(Beginning of Extracted material)
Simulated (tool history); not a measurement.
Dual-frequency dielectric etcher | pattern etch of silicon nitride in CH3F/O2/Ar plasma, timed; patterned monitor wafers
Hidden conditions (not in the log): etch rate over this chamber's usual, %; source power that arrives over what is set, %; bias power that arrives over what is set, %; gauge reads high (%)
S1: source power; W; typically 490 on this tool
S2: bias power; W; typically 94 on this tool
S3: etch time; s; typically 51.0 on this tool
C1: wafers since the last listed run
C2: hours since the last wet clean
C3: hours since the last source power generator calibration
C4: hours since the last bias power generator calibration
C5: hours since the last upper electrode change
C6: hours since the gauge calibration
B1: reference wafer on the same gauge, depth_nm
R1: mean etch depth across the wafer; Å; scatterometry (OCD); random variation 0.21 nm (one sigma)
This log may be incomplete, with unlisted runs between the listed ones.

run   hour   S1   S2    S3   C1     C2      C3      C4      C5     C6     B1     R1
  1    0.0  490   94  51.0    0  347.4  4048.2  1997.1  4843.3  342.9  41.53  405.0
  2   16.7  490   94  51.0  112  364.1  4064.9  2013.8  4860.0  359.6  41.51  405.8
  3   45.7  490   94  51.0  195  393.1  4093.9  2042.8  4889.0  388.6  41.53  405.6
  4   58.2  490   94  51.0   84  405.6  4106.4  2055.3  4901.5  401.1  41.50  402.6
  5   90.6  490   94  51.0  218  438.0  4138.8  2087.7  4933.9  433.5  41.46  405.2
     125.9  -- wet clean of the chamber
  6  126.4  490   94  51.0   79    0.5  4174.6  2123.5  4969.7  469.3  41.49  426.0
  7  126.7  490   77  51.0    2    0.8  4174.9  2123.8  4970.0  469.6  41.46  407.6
(End of Extracted material)

Only the lines from the top of the data through the line that contains "Dual-frequency dielectric etcher" should be quoted, exactly as they stand.

Simulated (tool history); not a measurement.
Dual-frequency dielectric etcher | pattern etch of silicon nitride in CH3F/O2/Ar plasma, timed; patterned monitor wafers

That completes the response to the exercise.